**Work request**. Copy all of the data that follows without altering a word.

**Data under study**.
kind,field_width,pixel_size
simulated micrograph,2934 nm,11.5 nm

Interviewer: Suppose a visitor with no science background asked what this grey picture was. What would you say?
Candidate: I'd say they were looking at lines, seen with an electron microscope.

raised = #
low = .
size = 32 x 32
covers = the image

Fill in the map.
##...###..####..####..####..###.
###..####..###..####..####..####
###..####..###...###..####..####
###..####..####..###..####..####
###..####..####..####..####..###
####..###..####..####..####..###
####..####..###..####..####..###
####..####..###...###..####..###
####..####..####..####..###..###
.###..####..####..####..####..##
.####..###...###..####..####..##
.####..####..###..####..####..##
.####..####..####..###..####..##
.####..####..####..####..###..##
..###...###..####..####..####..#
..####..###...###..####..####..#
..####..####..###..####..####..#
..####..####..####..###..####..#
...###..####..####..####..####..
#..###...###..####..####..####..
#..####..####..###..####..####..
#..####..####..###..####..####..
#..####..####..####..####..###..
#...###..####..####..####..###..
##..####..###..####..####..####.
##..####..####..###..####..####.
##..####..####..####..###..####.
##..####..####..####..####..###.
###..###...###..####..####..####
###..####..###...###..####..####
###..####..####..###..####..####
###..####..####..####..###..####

**Exercise response**.
kind,field_width,pixel_size
simulated micrograph,2934 nm,11.5 nm

Interviewer: Suppose a visitor with no science background asked what this grey picture was. What would you say?
Candidate: I'd say they were looking at lines, seen with an electron microscope.

raised = #
low = .
size = 32 x 32
covers = the image

Fill in the map.
##...###..####..####..####..###.
###..####..###..####..####..####
###..####..###...###..####..####
###..####..####..###..####..####
###..####..####..####..####..###
####..###..####..####..####..###
####..####..###..####..####..###
####..####..###...###..####..###
####..####..####..####..###..###
.###..####..####..####..####..##
.####..###...###..####..####..##
.####..####..###..####..####..##
.####..####..####..###..####..##
.####..####..####..####..###..##
..###...###..####..####..####..#
..####..###...###..####..####..#
..####..####..###..####..####..#
..####..####..####..###..####..#
...###..####..####..####..####..
#..###...###..####..####..####..
#..####..####..###..####..####..
#..####..####..###..####..####..
#..####..####..####..####..###..
#...###..####..####..####..###..
##..####..###..####..####..####.
##..####..####..###..####..####.
##..####..####..####..###..####.
##..####..####..####..####..###.
###..###...###..####..####..####
###..####..###...###..####..####
###..####..####..###..####..####
###..####..####..####..###..####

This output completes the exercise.